── Material provided ──

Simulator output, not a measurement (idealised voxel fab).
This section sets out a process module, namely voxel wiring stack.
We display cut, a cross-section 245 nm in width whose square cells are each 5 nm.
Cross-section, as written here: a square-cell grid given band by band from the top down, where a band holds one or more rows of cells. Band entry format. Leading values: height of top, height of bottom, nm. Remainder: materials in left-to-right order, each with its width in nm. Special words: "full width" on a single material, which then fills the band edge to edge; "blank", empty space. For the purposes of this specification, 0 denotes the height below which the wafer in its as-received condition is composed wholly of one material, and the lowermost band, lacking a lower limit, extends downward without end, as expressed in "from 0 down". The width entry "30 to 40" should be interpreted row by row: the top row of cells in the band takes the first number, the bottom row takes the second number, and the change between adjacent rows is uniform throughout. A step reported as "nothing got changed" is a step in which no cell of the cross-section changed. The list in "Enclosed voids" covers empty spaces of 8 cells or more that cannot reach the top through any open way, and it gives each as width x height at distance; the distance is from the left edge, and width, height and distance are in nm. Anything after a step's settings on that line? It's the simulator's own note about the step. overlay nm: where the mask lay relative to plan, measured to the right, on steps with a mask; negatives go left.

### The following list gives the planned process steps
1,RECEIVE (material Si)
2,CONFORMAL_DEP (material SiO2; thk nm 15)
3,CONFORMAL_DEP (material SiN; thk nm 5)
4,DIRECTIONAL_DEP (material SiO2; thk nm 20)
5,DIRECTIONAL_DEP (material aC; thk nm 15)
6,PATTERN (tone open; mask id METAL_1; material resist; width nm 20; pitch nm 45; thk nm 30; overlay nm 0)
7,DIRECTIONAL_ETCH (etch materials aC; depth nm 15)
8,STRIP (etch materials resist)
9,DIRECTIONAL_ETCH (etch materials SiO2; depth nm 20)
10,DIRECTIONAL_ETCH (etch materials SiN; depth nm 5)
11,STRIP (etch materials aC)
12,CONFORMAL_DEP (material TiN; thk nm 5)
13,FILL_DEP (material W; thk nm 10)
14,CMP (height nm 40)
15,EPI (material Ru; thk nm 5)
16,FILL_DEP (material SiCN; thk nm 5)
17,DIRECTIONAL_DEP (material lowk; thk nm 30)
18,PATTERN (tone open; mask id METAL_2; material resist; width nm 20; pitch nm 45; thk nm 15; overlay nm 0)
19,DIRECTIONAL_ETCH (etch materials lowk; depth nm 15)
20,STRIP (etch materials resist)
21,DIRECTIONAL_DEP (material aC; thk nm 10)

───

Start with the line above that contains "16,FILL_DEP (material SiCN; thk nm 5)" and stop after the line that contains "20,STRIP (etch materials resist)". Output those lines exactly, and only those.

Answer area:
16,FILL_DEP (material SiCN; thk nm 5)
17,DIRECTIONAL_DEP (material lowk; thk nm 30)
18,PATTERN (tone open; mask id METAL_2; material resist; width nm 20; pitch nm 45; thk nm 15; overlay nm 0)
19,DIRECTIONAL_ETCH (etch materials lowk; depth nm 15)
20,STRIP (etch materials resist)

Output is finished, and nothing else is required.